**Work order:** A faithful transcription of all lines below is the expected answer.

**Data records:**
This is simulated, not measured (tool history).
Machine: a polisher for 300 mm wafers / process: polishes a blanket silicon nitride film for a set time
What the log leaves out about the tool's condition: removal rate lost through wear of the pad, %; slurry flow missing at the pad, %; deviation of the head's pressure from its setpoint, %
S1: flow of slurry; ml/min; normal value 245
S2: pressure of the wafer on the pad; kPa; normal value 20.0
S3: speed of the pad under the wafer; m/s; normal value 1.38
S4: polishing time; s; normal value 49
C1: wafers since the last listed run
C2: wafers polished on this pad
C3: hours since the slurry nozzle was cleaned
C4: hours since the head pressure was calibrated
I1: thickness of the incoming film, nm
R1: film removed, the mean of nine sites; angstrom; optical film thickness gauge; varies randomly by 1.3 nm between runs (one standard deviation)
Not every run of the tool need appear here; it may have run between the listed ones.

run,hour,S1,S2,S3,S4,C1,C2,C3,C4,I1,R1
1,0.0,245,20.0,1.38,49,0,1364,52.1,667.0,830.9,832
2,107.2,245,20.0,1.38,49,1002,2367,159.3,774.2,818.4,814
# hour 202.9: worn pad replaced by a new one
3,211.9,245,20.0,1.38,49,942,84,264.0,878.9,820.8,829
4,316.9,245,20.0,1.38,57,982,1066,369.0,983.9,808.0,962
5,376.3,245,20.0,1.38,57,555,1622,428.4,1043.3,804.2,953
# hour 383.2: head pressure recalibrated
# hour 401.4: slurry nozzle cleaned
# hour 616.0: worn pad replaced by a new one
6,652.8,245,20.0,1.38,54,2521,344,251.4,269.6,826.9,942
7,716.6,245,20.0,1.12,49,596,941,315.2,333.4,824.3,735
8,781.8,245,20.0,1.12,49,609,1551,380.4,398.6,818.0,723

**Written response:**
This is simulated, not measured (tool history).
Machine: a polisher for 300 mm wafers / process: polishes a blanket silicon nitride film for a set time
What the log leaves out about the tool's condition: removal rate lost through wear of the pad, %; slurry flow missing at the pad, %; deviation of the head's pressure from its setpoint, %
S1: flow of slurry; ml/min; normal value 245
S2: pressure of the wafer on the pad; kPa; normal value 20.0
S3: speed of the pad under the wafer; m/s; normal value 1.38
S4: polishing time; s; normal value 49
C1: wafers since the last listed run
C2: wafers polished on this pad
C3: hours since the slurry nozzle was cleaned
C4: hours since the head pressure was calibrated
I1: thickness of the incoming film, nm
R1: film removed, the mean of nine sites; angstrom; optical film thickness gauge; varies randomly by 1.3 nm between runs (one standard deviation)
Not every run of the tool need appear here; it may have run between the listed ones.

run,hour,S1,S2,S3,S4,C1,C2,C3,C4,I1,R1
1,0.0,245,20.0,1.38,49,0,1364,52.1,667.0,830.9,832
2,107.2,245,20.0,1.38,49,1002,2367,159.3,774.2,818.4,814
# hour 202.9: worn pad replaced by a new one
3,211.9,245,20.0,1.38,49,942,84,264.0,878.9,820.8,829
4,316.9,245,20.0,1.38,57,982,1066,369.0,983.9,808.0,962
5,376.3,245,20.0,1.38,57,555,1622,428.4,1043.3,804.2,953
# hour 383.2: head pressure recalibrated
# hour 401.4: slurry nozzle cleaned
# hour 616.0: worn pad replaced by a new one
6,652.8,245,20.0,1.38,54,2521,344,251.4,269.6,826.9,942
7,716.6,245,20.0,1.12,49,596,941,315.2,333.4,824.3,735
8,781.8,245,20.0,1.12,49,609,1551,380.4,398.6,818.0,723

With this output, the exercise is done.